Start of Block

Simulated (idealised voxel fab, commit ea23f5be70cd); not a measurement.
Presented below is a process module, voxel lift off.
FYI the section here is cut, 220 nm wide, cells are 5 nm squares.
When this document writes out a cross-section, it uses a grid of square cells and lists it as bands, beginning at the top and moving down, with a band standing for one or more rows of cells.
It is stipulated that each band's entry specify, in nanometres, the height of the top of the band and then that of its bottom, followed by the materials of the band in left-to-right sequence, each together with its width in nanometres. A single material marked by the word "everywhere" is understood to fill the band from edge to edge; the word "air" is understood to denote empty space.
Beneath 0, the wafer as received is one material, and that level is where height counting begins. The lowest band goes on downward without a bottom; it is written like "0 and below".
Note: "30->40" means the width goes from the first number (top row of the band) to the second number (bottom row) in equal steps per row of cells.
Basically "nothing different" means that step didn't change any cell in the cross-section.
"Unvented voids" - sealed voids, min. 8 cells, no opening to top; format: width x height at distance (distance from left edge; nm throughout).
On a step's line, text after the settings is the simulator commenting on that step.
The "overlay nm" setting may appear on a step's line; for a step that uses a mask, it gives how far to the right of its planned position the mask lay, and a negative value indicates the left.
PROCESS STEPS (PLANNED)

End of Block

ACTION ITEM
Print the listing above in full, exactly as it is.

ANSWER BOX
Simulated (idealised voxel fab, commit ea23f5be70cd); not a measurement.
Presented below is a process module, voxel lift off.
FYI the section here is cut, 220 nm wide, cells are 5 nm squares.
When this document writes out a cross-section, it uses a grid of square cells and lists it as bands, beginning at the top and moving down, with a band standing for one or more rows of cells.
It is stipulated that each band's entry specify, in nanometres, the height of the top of the band and then that of its bottom, followed by the materials of the band in left-to-right sequence, each together with its width in nanometres. A single material marked by the word "everywhere" is understood to fill the band from edge to edge; the word "air" is understood to denote empty space.
Beneath 0, the wafer as received is one material, and that level is where height counting begins. The lowest band goes on downward without a bottom; it is written like "0 and below".
Note: "30->40" means the width goes from the first number (top row of the band) to the second number (bottom row) in equal steps per row of cells.
Basically "nothing different" means that step didn't change any cell in the cross-section.
"Unvented voids" - sealed voids, min. 8 cells, no opening to top; format: width x height at distance (distance from left edge; nm throughout).
On a step's line, text after the settings is the simulator commenting on that step.
The "overlay nm" setting may appear on a step's line; for a step that uses a mask, it gives how far to the right of its planned position the mask lay, and a negative value indicates the left.
PROCESS STEPS (PLANNED)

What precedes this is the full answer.